» **INFORMATION SHOWN**
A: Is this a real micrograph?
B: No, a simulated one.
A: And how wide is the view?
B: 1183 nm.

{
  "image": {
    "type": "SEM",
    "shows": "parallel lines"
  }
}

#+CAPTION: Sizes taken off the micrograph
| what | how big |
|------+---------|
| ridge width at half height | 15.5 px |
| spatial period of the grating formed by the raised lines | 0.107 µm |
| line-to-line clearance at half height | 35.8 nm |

» **WORK ITEM**
Would you return the whole listing exactly as written?

» **TASK RESPONSE**
A: Is this a real micrograph?
B: No, a simulated one.
A: And how wide is the view?
B: 1183 nm.

{
  "image": {
    "type": "SEM",
    "shows": "parallel lines"
  }
}

#+CAPTION: Sizes taken off the micrograph
| what | how big |
|------+---------|
| ridge width at half height | 15.5 px |
| spatial period of the grating formed by the raised lines | 0.107 µm |
| line-to-line clearance at half height | 35.8 nm |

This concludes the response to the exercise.